■ REQUIREMENT ■
From first line to last, write out the data precisely as shown.

=== Begin Enclosure ===

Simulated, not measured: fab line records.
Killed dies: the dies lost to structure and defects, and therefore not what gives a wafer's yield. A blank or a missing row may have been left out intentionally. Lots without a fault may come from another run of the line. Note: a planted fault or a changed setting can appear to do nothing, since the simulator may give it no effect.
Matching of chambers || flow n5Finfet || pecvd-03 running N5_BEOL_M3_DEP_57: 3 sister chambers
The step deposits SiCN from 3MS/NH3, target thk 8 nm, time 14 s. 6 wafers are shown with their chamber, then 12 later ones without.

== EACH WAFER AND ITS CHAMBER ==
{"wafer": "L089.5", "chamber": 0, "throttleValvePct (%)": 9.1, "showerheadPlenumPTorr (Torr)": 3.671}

=== End Enclosure ===

■ TASK OUTPUT ■
Simulated, not measured: fab line records.
Killed dies: the dies lost to structure and defects, and therefore not what gives a wafer's yield. A blank or a missing row may have been left out intentionally. Lots without a fault may come from another run of the line. Note: a planted fault or a changed setting can appear to do nothing, since the simulator may give it no effect.
Matching of chambers || flow n5Finfet || pecvd-03 running N5_BEOL_M3_DEP_57: 3 sister chambers
The step deposits SiCN from 3MS/NH3, target thk 8 nm, time 14 s. 6 wafers are shown with their chamber, then 12 later ones without.

== EACH WAFER AND ITS CHAMBER ==
{"wafer": "L089.5", "chamber": 0, "throttleValvePct (%)": 9.1, "showerheadPlenumPTorr (Torr)": 3.671}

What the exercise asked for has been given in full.